▸ ACTIVITY:
Reproduce the listing that follows, unchanged and complete.

▸ DATASET CONTENT:
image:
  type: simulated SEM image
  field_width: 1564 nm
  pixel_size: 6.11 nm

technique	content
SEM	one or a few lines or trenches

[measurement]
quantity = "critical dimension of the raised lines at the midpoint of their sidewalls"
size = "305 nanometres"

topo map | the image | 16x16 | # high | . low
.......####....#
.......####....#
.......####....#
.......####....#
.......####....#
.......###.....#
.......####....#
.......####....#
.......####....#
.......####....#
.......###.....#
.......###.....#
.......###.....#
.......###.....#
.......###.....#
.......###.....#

▸ EXERCISE OUTPUT:
image:
  type: simulated SEM image
  field_width: 1564 nm
  pixel_size: 6.11 nm

technique	content
SEM	one or a few lines or trenches

[measurement]
quantity = "critical dimension of the raised lines at the midpoint of their sidewalls"
size = "305 nanometres"

topo map | the image | 16x16 | # high | . low
.......####....#
.......####....#
.......####....#
.......####....#
.......####....#
.......###.....#
.......####....#
.......####....#
.......####....#
.......####....#
.......###.....#
.......###.....#
.......###.....#
.......###.....#
.......###.....#
.......###.....#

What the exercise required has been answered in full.